**REQUIRED ACTION:** Only those lines in the data below from the line containing "With a width" through the line containing "It should be", both included, should be restated word for word.

**SOURCE DATA:**
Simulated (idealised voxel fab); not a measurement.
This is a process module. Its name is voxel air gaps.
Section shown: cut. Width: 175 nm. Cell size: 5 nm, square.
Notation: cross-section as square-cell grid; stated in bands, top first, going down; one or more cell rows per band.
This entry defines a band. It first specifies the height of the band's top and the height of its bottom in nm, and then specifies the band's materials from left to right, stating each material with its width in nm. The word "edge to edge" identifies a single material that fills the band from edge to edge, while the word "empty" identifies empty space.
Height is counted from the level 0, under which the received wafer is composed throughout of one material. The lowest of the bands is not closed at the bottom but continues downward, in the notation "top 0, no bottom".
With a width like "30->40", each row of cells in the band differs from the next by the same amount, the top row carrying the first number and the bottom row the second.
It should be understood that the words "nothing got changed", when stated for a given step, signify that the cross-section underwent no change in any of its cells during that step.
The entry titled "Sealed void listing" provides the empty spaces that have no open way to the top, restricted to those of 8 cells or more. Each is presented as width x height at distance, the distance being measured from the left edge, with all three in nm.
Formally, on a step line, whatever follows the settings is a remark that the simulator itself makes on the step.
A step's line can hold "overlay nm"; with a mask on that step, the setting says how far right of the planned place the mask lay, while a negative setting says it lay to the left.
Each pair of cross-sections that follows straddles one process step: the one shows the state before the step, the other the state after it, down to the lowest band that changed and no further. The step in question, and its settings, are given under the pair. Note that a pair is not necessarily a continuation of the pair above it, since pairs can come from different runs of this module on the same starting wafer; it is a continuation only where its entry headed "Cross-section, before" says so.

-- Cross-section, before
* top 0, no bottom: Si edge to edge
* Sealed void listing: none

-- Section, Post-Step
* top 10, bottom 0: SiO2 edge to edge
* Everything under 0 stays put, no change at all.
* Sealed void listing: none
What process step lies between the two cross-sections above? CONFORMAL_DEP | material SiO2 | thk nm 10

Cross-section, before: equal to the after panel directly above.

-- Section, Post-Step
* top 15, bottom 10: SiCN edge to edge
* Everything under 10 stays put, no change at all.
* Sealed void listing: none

**ANSWER BOX:**
With a width like "30->40", each row of cells in the band differs from the next by the same amount, the top row carrying the first number and the bottom row the second.
It should be understood that the words "nothing got changed", when stated for a given step, signify that the cross-section underwent no change in any of its cells during that step.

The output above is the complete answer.